- [Records shown]
____________
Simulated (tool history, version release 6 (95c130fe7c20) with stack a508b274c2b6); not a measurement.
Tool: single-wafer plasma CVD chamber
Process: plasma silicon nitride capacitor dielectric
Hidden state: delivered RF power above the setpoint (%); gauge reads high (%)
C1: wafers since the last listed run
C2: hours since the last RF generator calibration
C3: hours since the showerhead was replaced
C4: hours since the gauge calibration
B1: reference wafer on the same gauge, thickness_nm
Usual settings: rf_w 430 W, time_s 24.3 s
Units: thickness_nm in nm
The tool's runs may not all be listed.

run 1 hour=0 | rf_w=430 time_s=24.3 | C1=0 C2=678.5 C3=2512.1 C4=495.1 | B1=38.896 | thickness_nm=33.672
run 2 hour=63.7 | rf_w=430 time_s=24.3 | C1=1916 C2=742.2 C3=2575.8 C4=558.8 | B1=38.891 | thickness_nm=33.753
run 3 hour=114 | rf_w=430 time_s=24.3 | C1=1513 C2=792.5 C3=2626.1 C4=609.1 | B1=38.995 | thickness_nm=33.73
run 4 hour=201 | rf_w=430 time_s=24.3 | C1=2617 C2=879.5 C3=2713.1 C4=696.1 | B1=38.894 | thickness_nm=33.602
____________

- [Exercise]
Up to and including the line that contains "run 3 hour=114", restate each line of the material above word for word, beginning with its first line.

- [Exercise response]
Simulated (tool history, version release 6 (95c130fe7c20) with stack a508b274c2b6); not a measurement.
Tool: single-wafer plasma CVD chamber
Process: plasma silicon nitride capacitor dielectric
Hidden state: delivered RF power above the setpoint (%); gauge reads high (%)
C1: wafers since the last listed run
C2: hours since the last RF generator calibration
C3: hours since the showerhead was replaced
C4: hours since the gauge calibration
B1: reference wafer on the same gauge, thickness_nm
Usual settings: rf_w 430 W, time_s 24.3 s
Units: thickness_nm in nm
The tool's runs may not all be listed.

run 1 hour=0 | rf_w=430 time_s=24.3 | C1=0 C2=678.5 C3=2512.1 C4=495.1 | B1=38.896 | thickness_nm=33.672
run 2 hour=63.7 | rf_w=430 time_s=24.3 | C1=1916 C2=742.2 C3=2575.8 C4=558.8 | B1=38.891 | thickness_nm=33.753
run 3 hour=114 | rf_w=430 time_s=24.3 | C1=1513 C2=792.5 C3=2626.1 C4=609.1 | B1=38.995 | thickness_nm=33.73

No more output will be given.